# WORK ITEM
Your task is to copy the lines of the data below from the line holding "z 20 to 15 | SiCN edge to edge" through the line holding "State After Step", inclusive, exactly and with nothing added.

** Opening RECORDED INFORMATION block **
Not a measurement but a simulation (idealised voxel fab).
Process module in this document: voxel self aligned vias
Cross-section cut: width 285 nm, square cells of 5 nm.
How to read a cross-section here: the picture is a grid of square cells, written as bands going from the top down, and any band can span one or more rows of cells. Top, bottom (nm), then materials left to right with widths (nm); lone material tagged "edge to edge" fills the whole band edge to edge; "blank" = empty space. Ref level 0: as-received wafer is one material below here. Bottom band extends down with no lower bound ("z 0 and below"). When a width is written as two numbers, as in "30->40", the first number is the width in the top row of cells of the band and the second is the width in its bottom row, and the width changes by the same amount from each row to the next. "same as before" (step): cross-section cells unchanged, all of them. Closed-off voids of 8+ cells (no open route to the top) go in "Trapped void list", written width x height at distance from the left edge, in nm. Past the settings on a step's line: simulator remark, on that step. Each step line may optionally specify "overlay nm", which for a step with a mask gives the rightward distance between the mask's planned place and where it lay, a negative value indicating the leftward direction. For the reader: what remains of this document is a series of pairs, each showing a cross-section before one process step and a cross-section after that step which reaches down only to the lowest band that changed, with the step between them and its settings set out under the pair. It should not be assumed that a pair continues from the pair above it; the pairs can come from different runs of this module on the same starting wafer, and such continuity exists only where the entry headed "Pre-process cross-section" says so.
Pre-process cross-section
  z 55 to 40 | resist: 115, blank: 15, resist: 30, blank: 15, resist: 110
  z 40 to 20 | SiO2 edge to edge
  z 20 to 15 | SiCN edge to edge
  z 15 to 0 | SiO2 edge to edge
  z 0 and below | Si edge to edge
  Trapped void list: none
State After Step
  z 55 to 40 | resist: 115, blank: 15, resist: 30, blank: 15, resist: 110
** Closing RECORDED INFORMATION block **

# YOUR RESPONSE
  z 20 to 15 | SiCN edge to edge
  z 15 to 0 | SiO2 edge to edge
  z 0 and below | Si edge to edge
  Trapped void list: none
State After Step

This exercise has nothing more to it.